(ACTION ITEM): After locating the line with "R3: thickness taken" in the data that follows, return it and every later line exactly, up to and including the line with "R6: thickness taken".

(ENTRIES PROVIDED):
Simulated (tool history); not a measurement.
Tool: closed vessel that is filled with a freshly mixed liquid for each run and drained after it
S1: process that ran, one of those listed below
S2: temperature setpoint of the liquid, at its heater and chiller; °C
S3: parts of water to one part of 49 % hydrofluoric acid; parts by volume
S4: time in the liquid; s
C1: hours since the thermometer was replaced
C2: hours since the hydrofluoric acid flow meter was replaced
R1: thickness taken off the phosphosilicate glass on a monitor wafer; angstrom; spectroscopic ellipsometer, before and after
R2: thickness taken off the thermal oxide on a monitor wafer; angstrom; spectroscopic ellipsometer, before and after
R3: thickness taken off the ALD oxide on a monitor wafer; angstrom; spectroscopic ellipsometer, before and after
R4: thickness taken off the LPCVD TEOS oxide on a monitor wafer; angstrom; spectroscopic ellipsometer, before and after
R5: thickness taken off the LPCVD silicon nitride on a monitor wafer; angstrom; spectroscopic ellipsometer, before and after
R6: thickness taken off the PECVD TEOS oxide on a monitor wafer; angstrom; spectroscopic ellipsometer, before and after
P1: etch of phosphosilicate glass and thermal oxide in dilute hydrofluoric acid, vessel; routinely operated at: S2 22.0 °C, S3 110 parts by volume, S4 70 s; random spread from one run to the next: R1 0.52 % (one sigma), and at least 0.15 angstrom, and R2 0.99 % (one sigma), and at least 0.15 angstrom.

(RESPONSE AREA):
R3: thickness taken off the ALD oxide on a monitor wafer; angstrom; spectroscopic ellipsometer, before and after
R4: thickness taken off the LPCVD TEOS oxide on a monitor wafer; angstrom; spectroscopic ellipsometer, before and after
R5: thickness taken off the LPCVD silicon nitride on a monitor wafer; angstrom; spectroscopic ellipsometer, before and after
R6: thickness taken off the PECVD TEOS oxide on a monitor wafer; angstrom; spectroscopic ellipsometer, before and after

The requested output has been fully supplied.